::::::::::

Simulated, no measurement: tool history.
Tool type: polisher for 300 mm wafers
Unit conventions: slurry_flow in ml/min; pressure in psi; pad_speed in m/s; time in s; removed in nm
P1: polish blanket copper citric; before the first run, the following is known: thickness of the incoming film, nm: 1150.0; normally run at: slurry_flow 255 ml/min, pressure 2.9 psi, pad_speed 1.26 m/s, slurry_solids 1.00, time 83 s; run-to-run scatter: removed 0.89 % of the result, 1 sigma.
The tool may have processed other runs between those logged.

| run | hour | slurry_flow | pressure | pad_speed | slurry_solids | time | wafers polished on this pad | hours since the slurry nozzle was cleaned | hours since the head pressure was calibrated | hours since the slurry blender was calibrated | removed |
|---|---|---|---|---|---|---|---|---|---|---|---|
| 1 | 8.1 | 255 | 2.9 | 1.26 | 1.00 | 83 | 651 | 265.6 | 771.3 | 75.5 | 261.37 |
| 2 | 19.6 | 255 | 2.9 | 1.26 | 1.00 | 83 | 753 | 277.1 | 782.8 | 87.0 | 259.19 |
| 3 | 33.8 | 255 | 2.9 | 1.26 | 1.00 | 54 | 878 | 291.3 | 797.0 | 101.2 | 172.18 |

::::::::::

Work instruction → Could you retype the whole listing above without altering a word?

Solution →
Simulated, no measurement: tool history.
Tool type: polisher for 300 mm wafers
Unit conventions: slurry_flow in ml/min; pressure in psi; pad_speed in m/s; time in s; removed in nm
P1: polish blanket copper citric; before the first run, the following is known: thickness of the incoming film, nm: 1150.0; normally run at: slurry_flow 255 ml/min, pressure 2.9 psi, pad_speed 1.26 m/s, slurry_solids 1.00, time 83 s; run-to-run scatter: removed 0.89 % of the result, 1 sigma.
The tool may have processed other runs between those logged.

| run | hour | slurry_flow | pressure | pad_speed | slurry_solids | time | wafers polished on this pad | hours since the slurry nozzle was cleaned | hours since the head pressure was calibrated | hours since the slurry blender was calibrated | removed |
|---|---|---|---|---|---|---|---|---|---|---|---|
| 1 | 8.1 | 255 | 2.9 | 1.26 | 1.00 | 83 | 651 | 265.6 | 771.3 | 75.5 | 261.37 |
| 2 | 19.6 | 255 | 2.9 | 1.26 | 1.00 | 83 | 753 | 277.1 | 782.8 | 87.0 | 259.19 |
| 3 | 33.8 | 255 | 2.9 | 1.26 | 1.00 | 54 | 878 | 291.3 | 797.0 | 101.2 | 172.18 |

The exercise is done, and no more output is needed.